WORK INSTRUCTION:
Give back the entries below verbatim.

★ ★ ★
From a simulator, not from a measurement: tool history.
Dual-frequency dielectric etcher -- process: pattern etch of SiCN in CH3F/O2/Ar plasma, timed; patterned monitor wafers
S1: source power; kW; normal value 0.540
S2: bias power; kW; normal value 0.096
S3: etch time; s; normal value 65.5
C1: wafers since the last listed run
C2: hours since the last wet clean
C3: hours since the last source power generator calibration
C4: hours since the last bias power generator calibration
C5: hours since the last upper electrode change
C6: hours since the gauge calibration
★ ★ ★

WRITTEN ANSWER:
From a simulator, not from a measurement: tool history.
Dual-frequency dielectric etcher -- process: pattern etch of SiCN in CH3F/O2/Ar plasma, timed; patterned monitor wafers
S1: source power; kW; normal value 0.540
S2: bias power; kW; normal value 0.096
S3: etch time; s; normal value 65.5
C1: wafers since the last listed run
C2: hours since the last wet clean
C3: hours since the last source power generator calibration
C4: hours since the last bias power generator calibration
C5: hours since the last upper electrode change
C6: hours since the gauge calibration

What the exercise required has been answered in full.